§ ACTIVITY: Output, word for word, every line from the start of the listing down to and including the line that contains "The tool's own"; include nothing else.

▬▬▬

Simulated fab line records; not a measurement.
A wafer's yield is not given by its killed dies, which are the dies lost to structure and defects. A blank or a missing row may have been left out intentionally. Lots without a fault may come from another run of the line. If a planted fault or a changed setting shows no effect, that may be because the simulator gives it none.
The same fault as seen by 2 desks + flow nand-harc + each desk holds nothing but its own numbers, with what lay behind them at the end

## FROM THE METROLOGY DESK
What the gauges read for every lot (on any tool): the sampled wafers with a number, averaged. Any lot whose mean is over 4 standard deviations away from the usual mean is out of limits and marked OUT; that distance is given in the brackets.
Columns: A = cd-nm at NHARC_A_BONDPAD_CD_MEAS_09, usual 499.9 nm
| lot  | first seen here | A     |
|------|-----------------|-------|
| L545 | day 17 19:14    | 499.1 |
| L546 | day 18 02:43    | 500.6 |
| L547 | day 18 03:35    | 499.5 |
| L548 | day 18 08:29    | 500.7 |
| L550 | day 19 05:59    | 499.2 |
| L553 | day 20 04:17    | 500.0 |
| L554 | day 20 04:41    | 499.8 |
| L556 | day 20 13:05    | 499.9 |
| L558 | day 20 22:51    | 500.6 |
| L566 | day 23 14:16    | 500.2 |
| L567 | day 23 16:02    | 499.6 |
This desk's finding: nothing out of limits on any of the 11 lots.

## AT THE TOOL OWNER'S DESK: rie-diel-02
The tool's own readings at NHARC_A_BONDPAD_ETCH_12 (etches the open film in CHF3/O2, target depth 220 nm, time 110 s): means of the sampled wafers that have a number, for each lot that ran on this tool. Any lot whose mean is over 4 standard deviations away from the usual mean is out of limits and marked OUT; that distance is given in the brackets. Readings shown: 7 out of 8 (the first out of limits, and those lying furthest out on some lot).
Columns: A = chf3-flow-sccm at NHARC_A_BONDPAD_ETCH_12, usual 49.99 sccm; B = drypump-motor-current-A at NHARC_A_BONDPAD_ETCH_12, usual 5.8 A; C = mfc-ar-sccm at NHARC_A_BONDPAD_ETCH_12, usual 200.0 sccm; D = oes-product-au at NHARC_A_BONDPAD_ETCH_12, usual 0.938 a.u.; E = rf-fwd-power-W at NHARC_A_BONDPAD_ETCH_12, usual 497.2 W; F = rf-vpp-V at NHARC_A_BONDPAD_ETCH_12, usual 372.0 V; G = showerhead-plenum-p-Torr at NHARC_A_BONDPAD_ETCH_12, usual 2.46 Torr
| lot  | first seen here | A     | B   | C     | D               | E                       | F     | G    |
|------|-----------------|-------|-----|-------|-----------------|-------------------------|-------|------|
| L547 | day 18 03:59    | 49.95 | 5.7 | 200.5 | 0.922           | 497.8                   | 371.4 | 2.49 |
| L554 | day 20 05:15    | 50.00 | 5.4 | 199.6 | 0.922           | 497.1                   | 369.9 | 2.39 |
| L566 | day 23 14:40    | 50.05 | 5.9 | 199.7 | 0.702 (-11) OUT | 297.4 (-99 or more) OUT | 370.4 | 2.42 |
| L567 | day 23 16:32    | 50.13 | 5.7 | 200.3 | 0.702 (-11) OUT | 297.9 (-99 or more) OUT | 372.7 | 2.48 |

▬▬▬

§ TASK OUTPUT:
Simulated fab line records; not a measurement.
A wafer's yield is not given by its killed dies, which are the dies lost to structure and defects. A blank or a missing row may have been left out intentionally. Lots without a fault may come from another run of the line. If a planted fault or a changed setting shows no effect, that may be because the simulator gives it none.
The same fault as seen by 2 desks + flow nand-harc + each desk holds nothing but its own numbers, with what lay behind them at the end

## FROM THE METROLOGY DESK
What the gauges read for every lot (on any tool): the sampled wafers with a number, averaged. Any lot whose mean is over 4 standard deviations away from the usual mean is out of limits and marked OUT; that distance is given in the brackets.
Columns: A = cd-nm at NHARC_A_BONDPAD_CD_MEAS_09, usual 499.9 nm
| lot  | first seen here | A     |
|------|-----------------|-------|
| L545 | day 17 19:14    | 499.1 |
| L546 | day 18 02:43    | 500.6 |
| L547 | day 18 03:35    | 499.5 |
| L548 | day 18 08:29    | 500.7 |
| L550 | day 19 05:59    | 499.2 |
| L553 | day 20 04:17    | 500.0 |
| L554 | day 20 04:41    | 499.8 |
| L556 | day 20 13:05    | 499.9 |
| L558 | day 20 22:51    | 500.6 |
| L566 | day 23 14:16    | 500.2 |
| L567 | day 23 16:02    | 499.6 |
This desk's finding: nothing out of limits on any of the 11 lots.

## AT THE TOOL OWNER'S DESK: rie-diel-02
The tool's own readings at NHARC_A_BONDPAD_ETCH_12 (etches the open film in CHF3/O2, target depth 220 nm, time 110 s): means of the sampled wafers that have a number, for each lot that ran on this tool. Any lot whose mean is over 4 standard deviations away from the usual mean is out of limits and marked OUT; that distance is given in the brackets. Readings shown: 7 out of 8 (the first out of limits, and those lying furthest out on some lot).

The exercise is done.